Dataset excerpts:
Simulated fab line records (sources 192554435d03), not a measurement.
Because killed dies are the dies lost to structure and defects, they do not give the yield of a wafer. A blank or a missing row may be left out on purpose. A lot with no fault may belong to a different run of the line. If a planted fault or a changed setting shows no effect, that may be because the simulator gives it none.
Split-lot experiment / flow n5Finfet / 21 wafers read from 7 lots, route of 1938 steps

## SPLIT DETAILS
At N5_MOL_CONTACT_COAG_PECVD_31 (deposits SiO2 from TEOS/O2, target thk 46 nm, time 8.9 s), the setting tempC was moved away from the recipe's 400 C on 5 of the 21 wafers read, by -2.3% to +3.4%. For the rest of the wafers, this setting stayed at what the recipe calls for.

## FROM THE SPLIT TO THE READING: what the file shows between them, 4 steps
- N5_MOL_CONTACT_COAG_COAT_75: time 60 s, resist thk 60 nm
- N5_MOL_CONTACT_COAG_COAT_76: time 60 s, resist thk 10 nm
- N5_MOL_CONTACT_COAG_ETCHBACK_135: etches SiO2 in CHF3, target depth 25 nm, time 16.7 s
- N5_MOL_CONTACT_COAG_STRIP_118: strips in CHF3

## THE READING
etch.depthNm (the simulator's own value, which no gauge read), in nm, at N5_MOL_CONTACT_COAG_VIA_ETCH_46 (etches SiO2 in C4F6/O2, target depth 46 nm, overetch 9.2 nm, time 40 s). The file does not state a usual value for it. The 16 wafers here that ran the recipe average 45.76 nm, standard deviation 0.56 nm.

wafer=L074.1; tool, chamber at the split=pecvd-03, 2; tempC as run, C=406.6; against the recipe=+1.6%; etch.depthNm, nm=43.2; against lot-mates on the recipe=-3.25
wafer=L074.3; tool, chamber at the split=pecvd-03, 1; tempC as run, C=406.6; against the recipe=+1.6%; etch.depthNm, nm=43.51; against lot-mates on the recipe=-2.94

Work order: Extract from the listing above the lines between the line containing "Split-lot experiment /" and the line containing "- N5_MOL_CONTACT_COAG_COAT_76: time", keeping both of those lines. Output nothing else.

Problem solution:
Split-lot experiment / flow n5Finfet / 21 wafers read from 7 lots, route of 1938 steps

## SPLIT DETAILS
At N5_MOL_CONTACT_COAG_PECVD_31 (deposits SiO2 from TEOS/O2, target thk 46 nm, time 8.9 s), the setting tempC was moved away from the recipe's 400 C on 5 of the 21 wafers read, by -2.3% to +3.4%. For the rest of the wafers, this setting stayed at what the recipe calls for.

## FROM THE SPLIT TO THE READING: what the file shows between them, 4 steps
- N5_MOL_CONTACT_COAG_COAT_75: time 60 s, resist thk 60 nm
- N5_MOL_CONTACT_COAG_COAT_76: time 60 s, resist thk 10 nm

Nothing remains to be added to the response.